------ Data shown ------

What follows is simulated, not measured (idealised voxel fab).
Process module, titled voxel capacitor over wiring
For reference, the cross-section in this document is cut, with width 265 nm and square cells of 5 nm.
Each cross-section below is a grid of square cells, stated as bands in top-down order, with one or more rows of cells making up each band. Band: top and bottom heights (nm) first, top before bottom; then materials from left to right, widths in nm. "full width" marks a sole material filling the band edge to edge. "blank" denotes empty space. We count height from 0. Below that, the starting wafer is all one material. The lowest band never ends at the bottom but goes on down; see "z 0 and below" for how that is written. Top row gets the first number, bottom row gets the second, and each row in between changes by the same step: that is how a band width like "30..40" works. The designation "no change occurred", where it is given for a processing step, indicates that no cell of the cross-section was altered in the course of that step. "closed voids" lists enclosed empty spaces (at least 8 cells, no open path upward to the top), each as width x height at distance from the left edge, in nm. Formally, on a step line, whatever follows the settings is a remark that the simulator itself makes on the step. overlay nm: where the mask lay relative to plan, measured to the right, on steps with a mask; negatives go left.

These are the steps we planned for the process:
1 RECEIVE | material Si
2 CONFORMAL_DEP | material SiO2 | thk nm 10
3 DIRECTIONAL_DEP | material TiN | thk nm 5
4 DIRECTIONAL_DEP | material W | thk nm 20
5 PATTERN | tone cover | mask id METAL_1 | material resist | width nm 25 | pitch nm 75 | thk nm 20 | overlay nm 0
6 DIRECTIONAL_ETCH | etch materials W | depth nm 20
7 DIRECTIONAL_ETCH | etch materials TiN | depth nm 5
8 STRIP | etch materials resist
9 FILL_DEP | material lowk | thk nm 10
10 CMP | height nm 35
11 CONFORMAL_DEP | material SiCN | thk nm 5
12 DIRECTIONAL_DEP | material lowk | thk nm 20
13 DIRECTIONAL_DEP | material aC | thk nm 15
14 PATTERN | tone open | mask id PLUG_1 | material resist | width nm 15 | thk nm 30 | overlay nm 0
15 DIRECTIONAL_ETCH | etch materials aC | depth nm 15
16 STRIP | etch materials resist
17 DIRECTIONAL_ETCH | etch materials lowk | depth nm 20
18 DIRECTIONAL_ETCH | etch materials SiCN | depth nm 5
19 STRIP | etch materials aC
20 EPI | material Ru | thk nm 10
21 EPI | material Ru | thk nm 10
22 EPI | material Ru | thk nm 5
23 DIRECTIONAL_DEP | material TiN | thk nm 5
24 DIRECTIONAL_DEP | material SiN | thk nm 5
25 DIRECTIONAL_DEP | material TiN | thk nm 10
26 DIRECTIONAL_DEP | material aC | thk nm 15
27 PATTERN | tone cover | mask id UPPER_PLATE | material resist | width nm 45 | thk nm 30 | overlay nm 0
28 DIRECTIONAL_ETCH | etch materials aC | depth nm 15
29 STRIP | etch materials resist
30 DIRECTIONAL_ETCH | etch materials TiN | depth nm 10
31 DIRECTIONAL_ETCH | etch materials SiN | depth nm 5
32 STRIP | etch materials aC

------

Activity ->
Here the job is to set down exactly the lines of the material above that fall between the one with "10 CMP | height nm 35" and the one with "31 DIRECTIONAL_ETCH |", inclusive, and nothing beyond them.

Exercise solution ->
10 CMP | height nm 35
11 CONFORMAL_DEP | material SiCN | thk nm 5
12 DIRECTIONAL_DEP | material lowk | thk nm 20
13 DIRECTIONAL_DEP | material aC | thk nm 15
14 PATTERN | tone open | mask id PLUG_1 | material resist | width nm 15 | thk nm 30 | overlay nm 0
15 DIRECTIONAL_ETCH | etch materials aC | depth nm 15
16 STRIP | etch materials resist
17 DIRECTIONAL_ETCH | etch materials lowk | depth nm 20
18 DIRECTIONAL_ETCH | etch materials SiCN | depth nm 5
19 STRIP | etch materials aC
20 EPI | material Ru | thk nm 10
21 EPI | material Ru | thk nm 10
22 EPI | material Ru | thk nm 5
23 DIRECTIONAL_DEP | material TiN | thk nm 5
24 DIRECTIONAL_DEP | material SiN | thk nm 5
25 DIRECTIONAL_DEP | material TiN | thk nm 10
26 DIRECTIONAL_DEP | material aC | thk nm 15
27 PATTERN | tone cover | mask id UPPER_PLATE | material resist | width nm 45 | thk nm 30 | overlay nm 0
28 DIRECTIONAL_ETCH | etch materials aC | depth nm 15
29 STRIP | etch materials resist
30 DIRECTIONAL_ETCH | etch materials TiN | depth nm 10
31 DIRECTIONAL_ETCH | etch materials SiN | depth nm 5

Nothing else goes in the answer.